---------- Excerpted records ----------

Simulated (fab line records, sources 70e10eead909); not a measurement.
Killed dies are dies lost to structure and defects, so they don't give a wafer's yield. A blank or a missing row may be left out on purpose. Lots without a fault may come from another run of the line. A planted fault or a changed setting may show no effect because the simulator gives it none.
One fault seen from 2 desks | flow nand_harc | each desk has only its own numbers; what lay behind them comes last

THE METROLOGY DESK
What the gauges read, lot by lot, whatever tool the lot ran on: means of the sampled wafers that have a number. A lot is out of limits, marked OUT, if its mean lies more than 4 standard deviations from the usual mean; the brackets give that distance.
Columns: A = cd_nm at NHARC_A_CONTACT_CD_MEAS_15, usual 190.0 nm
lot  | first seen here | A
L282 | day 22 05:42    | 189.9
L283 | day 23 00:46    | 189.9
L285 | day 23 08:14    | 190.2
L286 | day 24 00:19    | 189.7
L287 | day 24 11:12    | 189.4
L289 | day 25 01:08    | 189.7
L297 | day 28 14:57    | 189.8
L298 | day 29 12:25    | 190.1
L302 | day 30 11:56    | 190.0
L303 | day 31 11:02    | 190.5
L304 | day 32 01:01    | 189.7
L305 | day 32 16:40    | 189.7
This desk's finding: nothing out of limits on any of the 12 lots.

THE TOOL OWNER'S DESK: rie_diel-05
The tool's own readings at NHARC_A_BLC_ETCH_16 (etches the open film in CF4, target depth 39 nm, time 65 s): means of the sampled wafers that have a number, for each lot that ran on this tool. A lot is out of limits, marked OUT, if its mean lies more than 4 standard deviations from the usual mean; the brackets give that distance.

----------

Task item
Repeat the entries shown above, every one, word for word.

Written response
Simulated (fab line records, sources 70e10eead909); not a measurement.
Killed dies are dies lost to structure and defects, so they don't give a wafer's yield. A blank or a missing row may be left out on purpose. Lots without a fault may come from another run of the line. A planted fault or a changed setting may show no effect because the simulator gives it none.
One fault seen from 2 desks | flow nand_harc | each desk has only its own numbers; what lay behind them comes last

THE METROLOGY DESK
What the gauges read, lot by lot, whatever tool the lot ran on: means of the sampled wafers that have a number. A lot is out of limits, marked OUT, if its mean lies more than 4 standard deviations from the usual mean; the brackets give that distance.
Columns: A = cd_nm at NHARC_A_CONTACT_CD_MEAS_15, usual 190.0 nm
lot  | first seen here | A
L282 | day 22 05:42    | 189.9
L283 | day 23 00:46    | 189.9
L285 | day 23 08:14    | 190.2
L286 | day 24 00:19    | 189.7
L287 | day 24 11:12    | 189.4
L289 | day 25 01:08    | 189.7
L297 | day 28 14:57    | 189.8
L298 | day 29 12:25    | 190.1
L302 | day 30 11:56    | 190.0
L303 | day 31 11:02    | 190.5
L304 | day 32 01:01    | 189.7
L305 | day 32 16:40    | 189.7
This desk's finding: nothing out of limits on any of the 12 lots.

THE TOOL OWNER'S DESK: rie_diel-05
The tool's own readings at NHARC_A_BLC_ETCH_16 (etches the open film in CF4, target depth 39 nm, time 65 s): means of the sampled wafers that have a number, for each lot that ran on this tool. A lot is out of limits, marked OUT, if its mean lies more than 4 standard deviations from the usual mean; the brackets give that distance.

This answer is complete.